● **DATASET EXCERPTS**:
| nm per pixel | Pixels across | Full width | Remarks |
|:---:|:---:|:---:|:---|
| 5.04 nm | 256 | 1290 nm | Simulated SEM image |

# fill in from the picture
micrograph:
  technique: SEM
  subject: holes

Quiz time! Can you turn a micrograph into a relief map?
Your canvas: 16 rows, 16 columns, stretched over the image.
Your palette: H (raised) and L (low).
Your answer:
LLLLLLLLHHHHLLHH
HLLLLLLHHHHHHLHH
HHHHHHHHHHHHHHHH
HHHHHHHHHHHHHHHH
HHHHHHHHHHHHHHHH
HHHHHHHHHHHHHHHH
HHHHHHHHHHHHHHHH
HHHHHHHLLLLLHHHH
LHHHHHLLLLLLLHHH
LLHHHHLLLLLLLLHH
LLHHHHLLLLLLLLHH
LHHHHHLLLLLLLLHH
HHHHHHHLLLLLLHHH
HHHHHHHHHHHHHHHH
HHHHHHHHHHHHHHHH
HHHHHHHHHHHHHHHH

● **ASSIGNMENT**: Begin with the line above that has "Your canvas: 16" and continue through the line that has "HHHHHHHLLLLLLHHH", setting each one down exactly. Stop there.

● **TASK SOLUTION**:
Your canvas: 16 rows, 16 columns, stretched over the image.
Your palette: H (raised) and L (low).
Your answer:
LLLLLLLLHHHHLLHH
HLLLLLLHHHHHHLHH
HHHHHHHHHHHHHHHH
HHHHHHHHHHHHHHHH
HHHHHHHHHHHHHHHH
HHHHHHHHHHHHHHHH
HHHHHHHHHHHHHHHH
HHHHHHHLLLLLHHHH
LHHHHHLLLLLLLHHH
LLHHHHLLLLLLLLHH
LLHHHHLLLLLLLLHH
LHHHHHLLLLLLLLHH
HHHHHHHLLLLLLHHH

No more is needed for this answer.